ACTIVITY>
Repeat the listing below in full, exactly.

SUPPLIED RECORDS>
§ §

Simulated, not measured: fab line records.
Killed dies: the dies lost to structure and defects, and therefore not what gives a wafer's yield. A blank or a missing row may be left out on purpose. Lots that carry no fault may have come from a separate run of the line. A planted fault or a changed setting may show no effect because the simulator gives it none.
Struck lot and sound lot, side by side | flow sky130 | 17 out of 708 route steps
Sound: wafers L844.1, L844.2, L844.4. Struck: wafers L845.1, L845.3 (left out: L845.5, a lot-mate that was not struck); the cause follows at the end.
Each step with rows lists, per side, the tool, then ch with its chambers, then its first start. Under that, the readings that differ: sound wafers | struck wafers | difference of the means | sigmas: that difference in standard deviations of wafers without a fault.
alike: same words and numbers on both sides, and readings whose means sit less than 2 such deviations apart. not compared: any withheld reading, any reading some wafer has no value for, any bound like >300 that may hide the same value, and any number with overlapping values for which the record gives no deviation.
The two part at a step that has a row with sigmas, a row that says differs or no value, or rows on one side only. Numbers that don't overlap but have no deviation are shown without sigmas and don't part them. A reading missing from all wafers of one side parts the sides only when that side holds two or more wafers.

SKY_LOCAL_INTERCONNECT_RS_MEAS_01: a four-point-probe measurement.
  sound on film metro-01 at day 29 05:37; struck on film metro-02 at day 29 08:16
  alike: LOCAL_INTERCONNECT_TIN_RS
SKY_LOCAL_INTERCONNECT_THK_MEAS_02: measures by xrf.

§ §

WRITTEN SOLUTION>
Simulated, not measured: fab line records.
Killed dies: the dies lost to structure and defects, and therefore not what gives a wafer's yield. A blank or a missing row may be left out on purpose. Lots that carry no fault may have come from a separate run of the line. A planted fault or a changed setting may show no effect because the simulator gives it none.
Struck lot and sound lot, side by side | flow sky130 | 17 out of 708 route steps
Sound: wafers L844.1, L844.2, L844.4. Struck: wafers L845.1, L845.3 (left out: L845.5, a lot-mate that was not struck); the cause follows at the end.
Each step with rows lists, per side, the tool, then ch with its chambers, then its first start. Under that, the readings that differ: sound wafers | struck wafers | difference of the means | sigmas: that difference in standard deviations of wafers without a fault.
alike: same words and numbers on both sides, and readings whose means sit less than 2 such deviations apart. not compared: any withheld reading, any reading some wafer has no value for, any bound like >300 that may hide the same value, and any number with overlapping values for which the record gives no deviation.
The two part at a step that has a row with sigmas, a row that says differs or no value, or rows on one side only. Numbers that don't overlap but have no deviation are shown without sigmas and don't part them. A reading missing from all wafers of one side parts the sides only when that side holds two or more wafers.

SKY_LOCAL_INTERCONNECT_RS_MEAS_01: a four-point-probe measurement.
  sound on film metro-01 at day 29 05:37; struck on film metro-02 at day 29 08:16
  alike: LOCAL_INTERCONNECT_TIN_RS
SKY_LOCAL_INTERCONNECT_THK_MEAS_02: measures by xrf.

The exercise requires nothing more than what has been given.